Assignment | Only the lines from the start of the data through the one containing "Placed correctly: 6" belong in your answer; return them exactly.

★ ★ ★ ★ ★ ★ ★
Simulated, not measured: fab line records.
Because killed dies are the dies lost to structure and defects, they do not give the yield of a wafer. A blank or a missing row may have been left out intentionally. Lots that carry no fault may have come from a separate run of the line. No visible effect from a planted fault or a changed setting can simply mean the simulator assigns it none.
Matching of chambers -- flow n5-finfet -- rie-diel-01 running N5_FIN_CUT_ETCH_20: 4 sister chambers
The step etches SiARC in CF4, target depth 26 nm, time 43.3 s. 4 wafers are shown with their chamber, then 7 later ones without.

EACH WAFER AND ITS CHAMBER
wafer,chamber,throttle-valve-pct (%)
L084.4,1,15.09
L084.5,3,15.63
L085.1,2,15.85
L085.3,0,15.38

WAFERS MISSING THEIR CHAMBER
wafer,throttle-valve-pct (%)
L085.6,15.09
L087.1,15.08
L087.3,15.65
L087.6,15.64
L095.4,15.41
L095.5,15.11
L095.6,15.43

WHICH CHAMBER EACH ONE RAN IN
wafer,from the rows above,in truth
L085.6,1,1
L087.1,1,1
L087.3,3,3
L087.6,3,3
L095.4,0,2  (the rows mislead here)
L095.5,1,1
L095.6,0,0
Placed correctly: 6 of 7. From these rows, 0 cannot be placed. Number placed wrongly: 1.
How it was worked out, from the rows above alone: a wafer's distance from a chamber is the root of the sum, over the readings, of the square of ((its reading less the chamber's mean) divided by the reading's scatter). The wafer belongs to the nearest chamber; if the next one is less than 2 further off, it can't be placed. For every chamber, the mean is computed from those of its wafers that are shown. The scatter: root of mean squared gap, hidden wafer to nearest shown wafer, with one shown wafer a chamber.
★ ★ ★ ★ ★ ★ ★

Solution |
Simulated, not measured: fab line records.
Because killed dies are the dies lost to structure and defects, they do not give the yield of a wafer. A blank or a missing row may have been left out intentionally. Lots that carry no fault may have come from a separate run of the line. No visible effect from a planted fault or a changed setting can simply mean the simulator assigns it none.
Matching of chambers -- flow n5-finfet -- rie-diel-01 running N5_FIN_CUT_ETCH_20: 4 sister chambers
The step etches SiARC in CF4, target depth 26 nm, time 43.3 s. 4 wafers are shown with their chamber, then 7 later ones without.

EACH WAFER AND ITS CHAMBER
wafer,chamber,throttle-valve-pct (%)
L084.4,1,15.09
L084.5,3,15.63
L085.1,2,15.85
L085.3,0,15.38

WAFERS MISSING THEIR CHAMBER
wafer,throttle-valve-pct (%)
L085.6,15.09
L087.1,15.08
L087.3,15.65
L087.6,15.64
L095.4,15.41
L095.5,15.11
L095.6,15.43

WHICH CHAMBER EACH ONE RAN IN
wafer,from the rows above,in truth
L085.6,1,1
L087.1,1,1
L087.3,3,3
L087.6,3,3
L095.4,0,2  (the rows mislead here)
L095.5,1,1
L095.6,0,0
Placed correctly: 6 of 7. From these rows, 0 cannot be placed. Number placed wrongly: 1.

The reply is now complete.